▶ **DATASET RECORDS**:
-=-=-
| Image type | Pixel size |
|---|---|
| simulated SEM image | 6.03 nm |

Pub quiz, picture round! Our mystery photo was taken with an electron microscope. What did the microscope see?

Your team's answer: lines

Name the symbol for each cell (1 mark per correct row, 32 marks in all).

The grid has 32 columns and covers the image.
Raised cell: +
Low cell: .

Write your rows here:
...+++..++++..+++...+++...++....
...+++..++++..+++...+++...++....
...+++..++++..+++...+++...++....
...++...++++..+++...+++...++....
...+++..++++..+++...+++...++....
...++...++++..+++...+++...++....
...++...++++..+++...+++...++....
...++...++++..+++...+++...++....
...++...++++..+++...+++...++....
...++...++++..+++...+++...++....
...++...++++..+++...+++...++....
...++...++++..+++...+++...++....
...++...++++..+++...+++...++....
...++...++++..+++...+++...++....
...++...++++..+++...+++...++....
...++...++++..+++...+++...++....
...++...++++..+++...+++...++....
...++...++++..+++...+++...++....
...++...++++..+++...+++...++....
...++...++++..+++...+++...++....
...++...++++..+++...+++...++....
-=-=-

Return every record in full, word for word.

| Image type | Pixel size |
|---|---|
| simulated SEM image | 6.03 nm |

Pub quiz, picture round! Our mystery photo was taken with an electron microscope. What did the microscope see?

Your team's answer: lines

Name the symbol for each cell (1 mark per correct row, 32 marks in all).

The grid has 32 columns and covers the image.
Raised cell: +
Low cell: .

Write your rows here:
...+++..++++..+++...+++...++....
...+++..++++..+++...+++...++....
...+++..++++..+++...+++...++....
...++...++++..+++...+++...++....
...+++..++++..+++...+++...++....
...++...++++..+++...+++...++....
...++...++++..+++...+++...++....
...++...++++..+++...+++...++....
...++...++++..+++...+++...++....
...++...++++..+++...+++...++....
...++...++++..+++...+++...++....
...++...++++..+++...+++...++....
...++...++++..+++...+++...++....
...++...++++..+++...+++...++....
...++...++++..+++...+++...++....
...++...++++..+++...+++...++....
...++...++++..+++...+++...++....
...++...++++..+++...+++...++....
...++...++++..+++...+++...++....
...++...++++..+++...+++...++....
...++...++++..+++...+++...++....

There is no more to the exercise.